- _Record extracts_:
===============
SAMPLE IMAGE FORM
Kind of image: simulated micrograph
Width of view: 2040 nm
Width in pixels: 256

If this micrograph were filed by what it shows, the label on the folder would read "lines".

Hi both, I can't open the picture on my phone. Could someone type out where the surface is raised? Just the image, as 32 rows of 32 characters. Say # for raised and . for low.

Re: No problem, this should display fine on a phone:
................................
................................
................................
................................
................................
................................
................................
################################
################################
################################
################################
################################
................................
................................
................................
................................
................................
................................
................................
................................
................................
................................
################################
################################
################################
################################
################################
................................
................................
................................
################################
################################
===============

- _Requirement_:
Of all the entries above, repeat only the lines from the line that has "Kind of image: simulated micrograph" to the line that has "If this micrograph", both lines included, exactly.

- _Task output_:
Kind of image: simulated micrograph
Width of view: 2040 nm
Width in pixels: 256

If this micrograph were filed by what it shows, the label on the folder would read "lines".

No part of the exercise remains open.